▶ _Work task_
Retype all of the data. Every line must match exactly.

▶ _Exercise data_
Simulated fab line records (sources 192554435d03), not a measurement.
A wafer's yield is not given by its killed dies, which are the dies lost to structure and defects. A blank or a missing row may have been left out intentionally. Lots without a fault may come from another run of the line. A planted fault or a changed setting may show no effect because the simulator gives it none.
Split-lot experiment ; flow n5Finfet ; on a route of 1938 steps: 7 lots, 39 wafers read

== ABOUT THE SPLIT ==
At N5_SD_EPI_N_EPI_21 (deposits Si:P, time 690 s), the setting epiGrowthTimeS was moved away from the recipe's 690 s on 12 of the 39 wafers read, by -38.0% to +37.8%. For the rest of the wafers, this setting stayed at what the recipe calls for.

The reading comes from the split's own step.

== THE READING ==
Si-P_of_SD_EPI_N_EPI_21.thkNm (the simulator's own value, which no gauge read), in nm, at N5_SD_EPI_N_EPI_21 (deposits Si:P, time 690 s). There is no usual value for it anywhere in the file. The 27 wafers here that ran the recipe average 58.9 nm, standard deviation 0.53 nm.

▶ _Written answer_
Simulated fab line records (sources 192554435d03), not a measurement.
A wafer's yield is not given by its killed dies, which are the dies lost to structure and defects. A blank or a missing row may have been left out intentionally. Lots without a fault may come from another run of the line. A planted fault or a changed setting may show no effect because the simulator gives it none.
Split-lot experiment ; flow n5Finfet ; on a route of 1938 steps: 7 lots, 39 wafers read

== ABOUT THE SPLIT ==
At N5_SD_EPI_N_EPI_21 (deposits Si:P, time 690 s), the setting epiGrowthTimeS was moved away from the recipe's 690 s on 12 of the 39 wafers read, by -38.0% to +37.8%. For the rest of the wafers, this setting stayed at what the recipe calls for.

The reading comes from the split's own step.

== THE READING ==
Si-P_of_SD_EPI_N_EPI_21.thkNm (the simulator's own value, which no gauge read), in nm, at N5_SD_EPI_N_EPI_21 (deposits Si:P, time 690 s). There is no usual value for it anywhere in the file. The 27 wafers here that ran the recipe average 58.9 nm, standard deviation 0.53 nm.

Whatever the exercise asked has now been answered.